----- Data section -----

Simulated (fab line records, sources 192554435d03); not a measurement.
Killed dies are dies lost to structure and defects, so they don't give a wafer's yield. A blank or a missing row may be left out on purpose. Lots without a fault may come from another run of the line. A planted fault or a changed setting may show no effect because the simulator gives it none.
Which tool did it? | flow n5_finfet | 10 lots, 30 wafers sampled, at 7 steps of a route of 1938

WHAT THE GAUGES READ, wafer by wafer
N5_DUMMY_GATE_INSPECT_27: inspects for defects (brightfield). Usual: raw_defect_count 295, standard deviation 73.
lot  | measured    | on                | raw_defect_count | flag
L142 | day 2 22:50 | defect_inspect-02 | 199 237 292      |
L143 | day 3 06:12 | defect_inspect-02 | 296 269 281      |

-----

=== Activity ===
Please reproduce each record precisely as written.

=== Response box ===
Simulated (fab line records, sources 192554435d03); not a measurement.
Killed dies are dies lost to structure and defects, so they don't give a wafer's yield. A blank or a missing row may be left out on purpose. Lots without a fault may come from another run of the line. A planted fault or a changed setting may show no effect because the simulator gives it none.
Which tool did it? | flow n5_finfet | 10 lots, 30 wafers sampled, at 7 steps of a route of 1938

WHAT THE GAUGES READ, wafer by wafer
N5_DUMMY_GATE_INSPECT_27: inspects for defects (brightfield). Usual: raw_defect_count 295, standard deviation 73.
lot  | measured    | on                | raw_defect_count | flag
L142 | day 2 22:50 | defect_inspect-02 | 199 237 292      |
L143 | day 3 06:12 | defect_inspect-02 | 296 269 281      |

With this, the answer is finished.